INFORMATION SHOWN
⟨
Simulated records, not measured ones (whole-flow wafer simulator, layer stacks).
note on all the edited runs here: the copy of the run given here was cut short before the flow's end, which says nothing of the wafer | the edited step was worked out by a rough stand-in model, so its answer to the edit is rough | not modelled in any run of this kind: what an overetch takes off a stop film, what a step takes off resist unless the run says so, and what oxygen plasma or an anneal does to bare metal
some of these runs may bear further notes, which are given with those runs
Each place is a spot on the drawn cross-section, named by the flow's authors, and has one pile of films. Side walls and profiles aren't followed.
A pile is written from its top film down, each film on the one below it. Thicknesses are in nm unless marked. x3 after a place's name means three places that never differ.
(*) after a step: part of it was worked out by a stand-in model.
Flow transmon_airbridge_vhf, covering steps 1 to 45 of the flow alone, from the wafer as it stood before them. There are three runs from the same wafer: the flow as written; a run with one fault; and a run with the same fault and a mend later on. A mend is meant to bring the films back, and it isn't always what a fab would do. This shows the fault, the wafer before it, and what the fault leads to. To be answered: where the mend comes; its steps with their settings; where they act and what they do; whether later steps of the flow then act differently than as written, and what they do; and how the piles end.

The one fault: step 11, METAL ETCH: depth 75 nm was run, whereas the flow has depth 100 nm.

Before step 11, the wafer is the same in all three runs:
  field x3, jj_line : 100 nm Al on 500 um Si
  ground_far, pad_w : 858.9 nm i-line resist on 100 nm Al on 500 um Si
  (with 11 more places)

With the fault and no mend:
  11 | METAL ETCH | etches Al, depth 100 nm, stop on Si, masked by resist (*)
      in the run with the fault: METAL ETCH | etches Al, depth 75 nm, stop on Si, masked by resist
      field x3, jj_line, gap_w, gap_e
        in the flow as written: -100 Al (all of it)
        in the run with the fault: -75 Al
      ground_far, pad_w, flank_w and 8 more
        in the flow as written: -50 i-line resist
⟩

ACTIVITY
Exactly the lines above from the one with "(with 11 more places)" to the one with "in the run with the fault: -75 Al", both included, are to be quoted; leave the rest out.

EXERCISE RESULT
  (with 11 more places)

With the fault and no mend:
  11 | METAL ETCH | etches Al, depth 100 nm, stop on Si, masked by resist (*)
      in the run with the fault: METAL ETCH | etches Al, depth 75 nm, stop on Si, masked by resist
      field x3, jj_line, gap_w, gap_e
        in the flow as written: -100 Al (all of it)
        in the run with the fault: -75 Al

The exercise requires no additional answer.